+++++
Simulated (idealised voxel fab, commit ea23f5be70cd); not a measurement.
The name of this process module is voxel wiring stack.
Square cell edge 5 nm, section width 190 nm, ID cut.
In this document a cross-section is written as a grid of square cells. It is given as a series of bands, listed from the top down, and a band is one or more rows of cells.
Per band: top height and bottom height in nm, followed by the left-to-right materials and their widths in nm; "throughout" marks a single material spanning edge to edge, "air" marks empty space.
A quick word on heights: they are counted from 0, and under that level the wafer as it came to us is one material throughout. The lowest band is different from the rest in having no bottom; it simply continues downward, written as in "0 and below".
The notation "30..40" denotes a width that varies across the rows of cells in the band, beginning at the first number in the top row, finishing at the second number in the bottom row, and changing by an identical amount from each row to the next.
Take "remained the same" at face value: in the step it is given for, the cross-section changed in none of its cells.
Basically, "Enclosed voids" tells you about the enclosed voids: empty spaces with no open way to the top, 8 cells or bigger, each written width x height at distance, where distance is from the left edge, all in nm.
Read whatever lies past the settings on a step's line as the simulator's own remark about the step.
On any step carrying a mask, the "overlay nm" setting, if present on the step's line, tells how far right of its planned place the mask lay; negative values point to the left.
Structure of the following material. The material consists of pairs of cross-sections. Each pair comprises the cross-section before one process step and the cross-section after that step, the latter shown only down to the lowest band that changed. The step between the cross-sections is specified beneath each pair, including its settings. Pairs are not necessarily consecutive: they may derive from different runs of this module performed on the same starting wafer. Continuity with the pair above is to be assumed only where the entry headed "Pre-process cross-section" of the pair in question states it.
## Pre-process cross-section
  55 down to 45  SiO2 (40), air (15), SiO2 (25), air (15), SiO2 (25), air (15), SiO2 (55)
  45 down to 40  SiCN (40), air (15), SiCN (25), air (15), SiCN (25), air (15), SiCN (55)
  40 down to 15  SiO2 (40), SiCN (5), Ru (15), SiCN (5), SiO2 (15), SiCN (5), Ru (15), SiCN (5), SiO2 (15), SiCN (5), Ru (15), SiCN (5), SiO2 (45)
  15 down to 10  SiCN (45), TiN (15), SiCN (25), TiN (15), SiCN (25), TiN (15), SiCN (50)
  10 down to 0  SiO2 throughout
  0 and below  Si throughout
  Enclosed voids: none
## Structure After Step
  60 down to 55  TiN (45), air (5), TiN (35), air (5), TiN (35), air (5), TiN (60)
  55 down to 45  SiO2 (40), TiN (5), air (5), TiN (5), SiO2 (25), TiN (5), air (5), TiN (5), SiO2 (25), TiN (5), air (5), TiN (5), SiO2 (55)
+++++

* **ASSIGNMENT**:
Starting with the line that holds "of its cells." and ending with the line that holds "edge, all in nm.", retype every line in the data above exactly, and nothing else.

* **YOUR RESPONSE**:
Take "remained the same" at face value: in the step it is given for, the cross-section changed in none of its cells.
Basically, "Enclosed voids" tells you about the enclosed voids: empty spaces with no open way to the top, 8 cells or bigger, each written width x height at distance, where distance is from the left edge, all in nm.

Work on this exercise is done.